**WORK ORDER:**
With the material below, print exactly the lines between the line holding "time until the end point was called (s): the" and the line holding "Not every run", inclusive. Add nothing else.

==================================================
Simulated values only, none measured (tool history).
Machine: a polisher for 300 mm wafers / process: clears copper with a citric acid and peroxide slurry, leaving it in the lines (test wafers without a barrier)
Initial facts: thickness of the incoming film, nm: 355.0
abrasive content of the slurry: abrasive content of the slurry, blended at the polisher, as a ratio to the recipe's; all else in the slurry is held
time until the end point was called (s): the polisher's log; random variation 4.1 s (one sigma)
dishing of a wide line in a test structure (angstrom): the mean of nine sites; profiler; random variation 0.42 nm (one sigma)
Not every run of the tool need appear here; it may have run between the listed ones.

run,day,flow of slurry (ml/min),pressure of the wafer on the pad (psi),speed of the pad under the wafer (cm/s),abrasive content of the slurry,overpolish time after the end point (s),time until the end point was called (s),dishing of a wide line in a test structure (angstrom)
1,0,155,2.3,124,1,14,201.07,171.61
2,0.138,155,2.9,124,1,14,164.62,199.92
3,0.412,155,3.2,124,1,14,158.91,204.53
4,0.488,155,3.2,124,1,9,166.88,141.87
==================================================

**EXERCISE SOLUTION:**
time until the end point was called (s): the polisher's log; random variation 4.1 s (one sigma)
dishing of a wide line in a test structure (angstrom): the mean of nine sites; profiler; random variation 0.42 nm (one sigma)
Not every run of the tool need appear here; it may have run between the listed ones.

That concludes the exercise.